When you reach the line in the data below that contains "C1: hours since the thermometer was replaced", please start repeating lines exactly, and stop after the line that contains "R3: thickness taken", repeating nothing else.

- Opening Delimiter -
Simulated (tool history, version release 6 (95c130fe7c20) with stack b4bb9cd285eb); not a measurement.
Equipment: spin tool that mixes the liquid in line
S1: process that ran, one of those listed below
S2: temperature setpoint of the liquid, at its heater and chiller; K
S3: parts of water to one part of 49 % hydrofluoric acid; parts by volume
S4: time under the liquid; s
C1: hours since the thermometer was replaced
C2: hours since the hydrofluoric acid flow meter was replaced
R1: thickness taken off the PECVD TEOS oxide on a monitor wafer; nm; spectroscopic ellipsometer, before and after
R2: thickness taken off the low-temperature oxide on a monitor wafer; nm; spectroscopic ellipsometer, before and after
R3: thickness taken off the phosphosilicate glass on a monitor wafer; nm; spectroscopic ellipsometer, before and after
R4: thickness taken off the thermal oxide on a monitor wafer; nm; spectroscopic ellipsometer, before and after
- Closing Delimiter -

● **Answer area**:
C1: hours since the thermometer was replaced
C2: hours since the hydrofluoric acid flow meter was replaced
R1: thickness taken off the PECVD TEOS oxide on a monitor wafer; nm; spectroscopic ellipsometer, before and after
R2: thickness taken off the low-temperature oxide on a monitor wafer; nm; spectroscopic ellipsometer, before and after
R3: thickness taken off the phosphosilicate glass on a monitor wafer; nm; spectroscopic ellipsometer, before and after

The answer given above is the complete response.